> RECORDED INFORMATION
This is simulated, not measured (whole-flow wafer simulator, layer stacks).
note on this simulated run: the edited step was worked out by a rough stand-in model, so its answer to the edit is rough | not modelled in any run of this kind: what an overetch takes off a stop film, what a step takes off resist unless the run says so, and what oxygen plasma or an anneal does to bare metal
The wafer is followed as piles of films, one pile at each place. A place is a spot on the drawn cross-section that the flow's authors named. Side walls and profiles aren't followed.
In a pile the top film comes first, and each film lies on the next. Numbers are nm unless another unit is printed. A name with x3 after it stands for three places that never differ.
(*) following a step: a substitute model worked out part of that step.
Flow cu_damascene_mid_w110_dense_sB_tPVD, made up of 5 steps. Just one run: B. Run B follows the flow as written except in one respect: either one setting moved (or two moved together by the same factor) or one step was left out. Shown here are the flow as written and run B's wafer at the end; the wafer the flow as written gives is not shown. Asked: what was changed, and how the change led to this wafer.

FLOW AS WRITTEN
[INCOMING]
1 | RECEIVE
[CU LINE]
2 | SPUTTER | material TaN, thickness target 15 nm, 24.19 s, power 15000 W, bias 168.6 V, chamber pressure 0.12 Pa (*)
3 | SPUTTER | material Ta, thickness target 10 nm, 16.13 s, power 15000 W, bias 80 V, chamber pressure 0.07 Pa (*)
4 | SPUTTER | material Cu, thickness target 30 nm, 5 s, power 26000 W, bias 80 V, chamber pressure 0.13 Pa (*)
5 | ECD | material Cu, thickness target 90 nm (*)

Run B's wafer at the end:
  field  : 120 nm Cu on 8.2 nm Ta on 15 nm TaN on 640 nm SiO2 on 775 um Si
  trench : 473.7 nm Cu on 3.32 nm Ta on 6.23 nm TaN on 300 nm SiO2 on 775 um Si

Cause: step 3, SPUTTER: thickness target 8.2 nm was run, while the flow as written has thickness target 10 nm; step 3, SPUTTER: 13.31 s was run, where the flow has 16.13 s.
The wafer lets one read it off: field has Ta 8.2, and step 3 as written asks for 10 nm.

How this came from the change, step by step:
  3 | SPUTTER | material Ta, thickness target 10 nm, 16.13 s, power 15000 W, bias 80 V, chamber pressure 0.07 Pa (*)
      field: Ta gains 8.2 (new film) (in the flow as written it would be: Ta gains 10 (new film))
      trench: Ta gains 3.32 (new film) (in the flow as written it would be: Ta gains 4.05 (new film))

> WORK ORDER
Please set down again, word for word, only the lines from the start of the entries through the line with "How this came", both ends included.

> WRITTEN SOLUTION
This is simulated, not measured (whole-flow wafer simulator, layer stacks).
note on this simulated run: the edited step was worked out by a rough stand-in model, so its answer to the edit is rough | not modelled in any run of this kind: what an overetch takes off a stop film, what a step takes off resist unless the run says so, and what oxygen plasma or an anneal does to bare metal
The wafer is followed as piles of films, one pile at each place. A place is a spot on the drawn cross-section that the flow's authors named. Side walls and profiles aren't followed.
In a pile the top film comes first, and each film lies on the next. Numbers are nm unless another unit is printed. A name with x3 after it stands for three places that never differ.
(*) following a step: a substitute model worked out part of that step.
Flow cu_damascene_mid_w110_dense_sB_tPVD, made up of 5 steps. Just one run: B. Run B follows the flow as written except in one respect: either one setting moved (or two moved together by the same factor) or one step was left out. Shown here are the flow as written and run B's wafer at the end; the wafer the flow as written gives is not shown. Asked: what was changed, and how the change led to this wafer.

FLOW AS WRITTEN
[INCOMING]
1 | RECEIVE
[CU LINE]
2 | SPUTTER | material TaN, thickness target 15 nm, 24.19 s, power 15000 W, bias 168.6 V, chamber pressure 0.12 Pa (*)
3 | SPUTTER | material Ta, thickness target 10 nm, 16.13 s, power 15000 W, bias 80 V, chamber pressure 0.07 Pa (*)
4 | SPUTTER | material Cu, thickness target 30 nm, 5 s, power 26000 W, bias 80 V, chamber pressure 0.13 Pa (*)
5 | ECD | material Cu, thickness target 90 nm (*)

Run B's wafer at the end:
  field  : 120 nm Cu on 8.2 nm Ta on 15 nm TaN on 640 nm SiO2 on 775 um Si
  trench : 473.7 nm Cu on 3.32 nm Ta on 6.23 nm TaN on 300 nm SiO2 on 775 um Si

Cause: step 3, SPUTTER: thickness target 8.2 nm was run, while the flow as written has thickness target 10 nm; step 3, SPUTTER: 13.31 s was run, where the flow has 16.13 s.
The wafer lets one read it off: field has Ta 8.2, and step 3 as written asks for 10 nm.

How this came from the change, step by step:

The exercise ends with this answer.